### Work task
From the entries that follow, copy exactly the lines beginning at the line holding "Killed dies: the" and continuing through the line holding "route steps=1938 shown".

### Provided records
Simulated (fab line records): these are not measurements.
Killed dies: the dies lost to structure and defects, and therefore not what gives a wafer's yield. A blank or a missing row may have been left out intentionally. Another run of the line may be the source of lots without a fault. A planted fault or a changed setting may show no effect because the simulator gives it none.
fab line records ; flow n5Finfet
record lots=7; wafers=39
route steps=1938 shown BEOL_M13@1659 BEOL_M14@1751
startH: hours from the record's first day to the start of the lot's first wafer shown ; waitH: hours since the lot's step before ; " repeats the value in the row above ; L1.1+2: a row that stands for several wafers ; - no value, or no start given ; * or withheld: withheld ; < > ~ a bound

### Written reply
Killed dies: the dies lost to structure and defects, and therefore not what gives a wafer's yield. A blank or a missing row may have been left out intentionally. Another run of the line may be the source of lots without a fault. A planted fault or a changed setting may show no effect because the simulator gives it none.
fab line records ; flow n5Finfet
record lots=7; wafers=39
route steps=1938 shown BEOL_M13@1659 BEOL_M14@1751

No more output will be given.